Assignment -
Nothing but the lines from the start of the records below through the line that has "51.37 (+60) OUT" should appear, each exactly as given.

Dataset content -
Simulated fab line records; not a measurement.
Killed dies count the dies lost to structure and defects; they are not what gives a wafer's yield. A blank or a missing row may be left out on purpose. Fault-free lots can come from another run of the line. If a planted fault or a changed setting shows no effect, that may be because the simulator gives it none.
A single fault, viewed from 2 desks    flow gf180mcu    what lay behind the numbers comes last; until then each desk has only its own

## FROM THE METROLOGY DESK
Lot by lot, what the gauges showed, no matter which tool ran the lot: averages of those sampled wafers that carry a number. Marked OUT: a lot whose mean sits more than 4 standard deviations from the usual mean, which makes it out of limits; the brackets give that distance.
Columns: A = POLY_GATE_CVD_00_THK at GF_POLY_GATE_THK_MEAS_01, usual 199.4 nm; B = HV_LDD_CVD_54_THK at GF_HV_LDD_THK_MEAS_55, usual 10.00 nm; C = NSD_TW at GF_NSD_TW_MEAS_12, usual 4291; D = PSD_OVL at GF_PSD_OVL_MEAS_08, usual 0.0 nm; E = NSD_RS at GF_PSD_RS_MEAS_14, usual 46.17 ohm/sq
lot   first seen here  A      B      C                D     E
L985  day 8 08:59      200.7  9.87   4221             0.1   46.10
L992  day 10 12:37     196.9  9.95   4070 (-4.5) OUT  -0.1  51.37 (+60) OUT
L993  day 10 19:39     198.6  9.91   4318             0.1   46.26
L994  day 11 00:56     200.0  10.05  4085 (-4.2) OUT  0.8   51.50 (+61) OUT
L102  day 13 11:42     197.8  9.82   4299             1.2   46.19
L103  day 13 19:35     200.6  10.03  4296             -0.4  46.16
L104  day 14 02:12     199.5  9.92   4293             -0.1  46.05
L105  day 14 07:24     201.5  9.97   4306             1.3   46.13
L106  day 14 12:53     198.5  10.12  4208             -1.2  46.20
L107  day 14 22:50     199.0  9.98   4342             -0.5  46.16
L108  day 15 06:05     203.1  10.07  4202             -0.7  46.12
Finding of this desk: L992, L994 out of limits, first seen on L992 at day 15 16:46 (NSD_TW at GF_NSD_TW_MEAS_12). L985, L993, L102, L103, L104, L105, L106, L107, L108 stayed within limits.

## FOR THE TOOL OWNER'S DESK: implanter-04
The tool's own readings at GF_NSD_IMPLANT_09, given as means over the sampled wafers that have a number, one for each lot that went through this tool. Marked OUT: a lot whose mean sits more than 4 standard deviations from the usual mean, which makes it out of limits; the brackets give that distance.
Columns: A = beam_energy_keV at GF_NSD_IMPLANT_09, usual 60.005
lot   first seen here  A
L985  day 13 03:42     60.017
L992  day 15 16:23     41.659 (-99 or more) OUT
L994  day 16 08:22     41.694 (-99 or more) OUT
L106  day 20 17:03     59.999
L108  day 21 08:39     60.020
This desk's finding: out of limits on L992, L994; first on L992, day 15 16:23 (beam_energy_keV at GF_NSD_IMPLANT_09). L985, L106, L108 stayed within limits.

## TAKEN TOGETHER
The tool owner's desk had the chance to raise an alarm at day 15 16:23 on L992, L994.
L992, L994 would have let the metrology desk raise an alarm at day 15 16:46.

Task response -
Simulated fab line records; not a measurement.
Killed dies count the dies lost to structure and defects; they are not what gives a wafer's yield. A blank or a missing row may be left out on purpose. Fault-free lots can come from another run of the line. If a planted fault or a changed setting shows no effect, that may be because the simulator gives it none.
A single fault, viewed from 2 desks    flow gf180mcu    what lay behind the numbers comes last; until then each desk has only its own

## FROM THE METROLOGY DESK
Lot by lot, what the gauges showed, no matter which tool ran the lot: averages of those sampled wafers that carry a number. Marked OUT: a lot whose mean sits more than 4 standard deviations from the usual mean, which makes it out of limits; the brackets give that distance.
Columns: A = POLY_GATE_CVD_00_THK at GF_POLY_GATE_THK_MEAS_01, usual 199.4 nm; B = HV_LDD_CVD_54_THK at GF_HV_LDD_THK_MEAS_55, usual 10.00 nm; C = NSD_TW at GF_NSD_TW_MEAS_12, usual 4291; D = PSD_OVL at GF_PSD_OVL_MEAS_08, usual 0.0 nm; E = NSD_RS at GF_PSD_RS_MEAS_14, usual 46.17 ohm/sq
lot   first seen here  A      B      C                D     E
L985  day 8 08:59      200.7  9.87   4221             0.1   46.10
L992  day 10 12:37     196.9  9.95   4070 (-4.5) OUT  -0.1  51.37 (+60) OUT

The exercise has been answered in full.